Work task: Copy, word for word, each line of the data below from the first through the line containing "Cross-section cut spans", and stop there.

-- -- --

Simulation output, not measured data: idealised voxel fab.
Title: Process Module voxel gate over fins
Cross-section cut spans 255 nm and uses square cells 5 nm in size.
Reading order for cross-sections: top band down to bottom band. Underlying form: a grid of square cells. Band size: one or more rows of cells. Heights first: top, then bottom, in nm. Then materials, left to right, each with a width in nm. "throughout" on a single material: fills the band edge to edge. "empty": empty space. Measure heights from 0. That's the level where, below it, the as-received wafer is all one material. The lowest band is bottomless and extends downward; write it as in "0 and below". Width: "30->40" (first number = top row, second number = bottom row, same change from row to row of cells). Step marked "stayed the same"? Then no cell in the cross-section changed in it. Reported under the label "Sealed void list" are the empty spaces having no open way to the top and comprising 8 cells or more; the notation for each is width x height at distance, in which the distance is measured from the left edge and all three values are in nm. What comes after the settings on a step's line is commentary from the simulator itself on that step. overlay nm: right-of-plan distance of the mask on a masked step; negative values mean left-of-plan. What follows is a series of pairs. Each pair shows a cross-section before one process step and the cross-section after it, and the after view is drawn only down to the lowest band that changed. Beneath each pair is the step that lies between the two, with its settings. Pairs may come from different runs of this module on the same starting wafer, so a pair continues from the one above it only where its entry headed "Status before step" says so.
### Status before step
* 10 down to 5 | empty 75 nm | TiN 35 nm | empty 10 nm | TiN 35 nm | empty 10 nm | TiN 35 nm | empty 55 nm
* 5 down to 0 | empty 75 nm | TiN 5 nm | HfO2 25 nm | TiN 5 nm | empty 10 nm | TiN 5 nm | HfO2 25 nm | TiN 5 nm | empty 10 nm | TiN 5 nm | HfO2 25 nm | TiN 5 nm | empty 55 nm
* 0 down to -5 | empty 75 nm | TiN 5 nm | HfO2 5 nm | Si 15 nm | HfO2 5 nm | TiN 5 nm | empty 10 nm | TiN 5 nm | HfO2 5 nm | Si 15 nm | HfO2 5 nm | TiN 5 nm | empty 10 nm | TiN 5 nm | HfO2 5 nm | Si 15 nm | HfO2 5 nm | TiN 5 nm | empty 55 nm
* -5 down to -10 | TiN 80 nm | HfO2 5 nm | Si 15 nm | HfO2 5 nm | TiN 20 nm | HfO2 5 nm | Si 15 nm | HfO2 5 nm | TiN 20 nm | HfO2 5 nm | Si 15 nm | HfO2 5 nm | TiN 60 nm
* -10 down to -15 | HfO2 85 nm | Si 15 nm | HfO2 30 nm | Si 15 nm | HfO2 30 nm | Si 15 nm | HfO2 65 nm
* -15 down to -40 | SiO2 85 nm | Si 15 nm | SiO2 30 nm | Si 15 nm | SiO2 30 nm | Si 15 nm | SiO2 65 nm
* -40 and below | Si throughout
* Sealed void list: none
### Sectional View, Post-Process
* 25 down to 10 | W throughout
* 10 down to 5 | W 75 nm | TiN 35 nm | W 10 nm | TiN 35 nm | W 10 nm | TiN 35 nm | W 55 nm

-- -- --

Written answer:
Simulation output, not measured data: idealised voxel fab.
Title: Process Module voxel gate over fins
Cross-section cut spans 255 nm and uses square cells 5 nm in size.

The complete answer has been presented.